* Information given
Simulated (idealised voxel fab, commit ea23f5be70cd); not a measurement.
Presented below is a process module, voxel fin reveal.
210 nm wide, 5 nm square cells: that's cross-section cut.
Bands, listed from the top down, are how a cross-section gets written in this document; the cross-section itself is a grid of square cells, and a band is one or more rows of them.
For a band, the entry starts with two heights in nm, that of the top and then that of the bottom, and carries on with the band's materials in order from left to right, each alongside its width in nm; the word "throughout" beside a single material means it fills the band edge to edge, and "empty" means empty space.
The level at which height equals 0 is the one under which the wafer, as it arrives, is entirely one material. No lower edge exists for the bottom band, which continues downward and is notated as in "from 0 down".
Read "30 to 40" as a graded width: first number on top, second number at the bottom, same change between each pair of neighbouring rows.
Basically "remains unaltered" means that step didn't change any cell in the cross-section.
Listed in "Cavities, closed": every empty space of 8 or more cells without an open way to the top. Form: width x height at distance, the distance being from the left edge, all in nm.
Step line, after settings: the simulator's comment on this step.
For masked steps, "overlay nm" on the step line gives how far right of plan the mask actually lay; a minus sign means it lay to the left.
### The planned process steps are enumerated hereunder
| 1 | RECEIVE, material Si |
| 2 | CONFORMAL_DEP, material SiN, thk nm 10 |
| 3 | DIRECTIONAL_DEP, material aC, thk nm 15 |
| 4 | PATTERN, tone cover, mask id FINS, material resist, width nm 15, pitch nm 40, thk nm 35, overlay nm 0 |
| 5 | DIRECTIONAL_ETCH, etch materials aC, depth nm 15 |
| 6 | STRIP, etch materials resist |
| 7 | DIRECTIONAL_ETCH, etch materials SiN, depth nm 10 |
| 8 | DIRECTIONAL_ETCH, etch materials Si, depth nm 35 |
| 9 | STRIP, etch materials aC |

* Work request
Take the listing above and repeat exactly the lines from the one containing "thk nm 15 |" through the one containing "depth nm 35 |", both included.

* Task answer
| 3 | DIRECTIONAL_DEP, material aC, thk nm 15 |
| 4 | PATTERN, tone cover, mask id FINS, material resist, width nm 15, pitch nm 40, thk nm 35, overlay nm 0 |
| 5 | DIRECTIONAL_ETCH, etch materials aC, depth nm 15 |
| 6 | STRIP, etch materials resist |
| 7 | DIRECTIONAL_ETCH, etch materials SiN, depth nm 10 |
| 8 | DIRECTIONAL_ETCH, etch materials Si, depth nm 35 |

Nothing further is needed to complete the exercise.